________________________
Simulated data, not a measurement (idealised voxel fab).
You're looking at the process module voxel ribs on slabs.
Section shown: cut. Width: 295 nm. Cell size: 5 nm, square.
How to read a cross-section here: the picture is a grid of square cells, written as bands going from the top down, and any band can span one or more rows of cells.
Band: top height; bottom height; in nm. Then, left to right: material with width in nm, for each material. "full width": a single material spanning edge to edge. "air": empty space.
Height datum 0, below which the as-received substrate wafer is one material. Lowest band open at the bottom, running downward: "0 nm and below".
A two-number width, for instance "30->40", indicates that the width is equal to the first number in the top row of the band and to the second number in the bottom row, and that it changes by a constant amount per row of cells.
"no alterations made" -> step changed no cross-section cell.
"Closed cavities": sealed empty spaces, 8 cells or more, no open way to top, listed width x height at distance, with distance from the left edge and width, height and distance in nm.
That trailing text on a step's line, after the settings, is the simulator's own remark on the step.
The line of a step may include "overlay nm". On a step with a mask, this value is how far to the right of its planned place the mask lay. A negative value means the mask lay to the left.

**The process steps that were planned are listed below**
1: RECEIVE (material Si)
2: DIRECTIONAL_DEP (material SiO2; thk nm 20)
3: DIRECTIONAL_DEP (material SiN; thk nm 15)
________________________

TASK ITEM
Reproduce each of the records word for word.

EXERCISE RESPONSE
Simulated data, not a measurement (idealised voxel fab).
You're looking at the process module voxel ribs on slabs.
Section shown: cut. Width: 295 nm. Cell size: 5 nm, square.
How to read a cross-section here: the picture is a grid of square cells, written as bands going from the top down, and any band can span one or more rows of cells.
Band: top height; bottom height; in nm. Then, left to right: material with width in nm, for each material. "full width": a single material spanning edge to edge. "air": empty space.
Height datum 0, below which the as-received substrate wafer is one material. Lowest band open at the bottom, running downward: "0 nm and below".
A two-number width, for instance "30->40", indicates that the width is equal to the first number in the top row of the band and to the second number in the bottom row, and that it changes by a constant amount per row of cells.
"no alterations made" -> step changed no cross-section cell.
"Closed cavities": sealed empty spaces, 8 cells or more, no open way to top, listed width x height at distance, with distance from the left edge and width, height and distance in nm.
That trailing text on a step's line, after the settings, is the simulator's own remark on the step.
The line of a step may include "overlay nm". On a step with a mask, this value is how far to the right of its planned place the mask lay. A negative value means the mask lay to the left.

**The process steps that were planned are listed below**
1: RECEIVE (material Si)
2: DIRECTIONAL_DEP (material SiO2; thk nm 20)
3: DIRECTIONAL_DEP (material SiN; thk nm 15)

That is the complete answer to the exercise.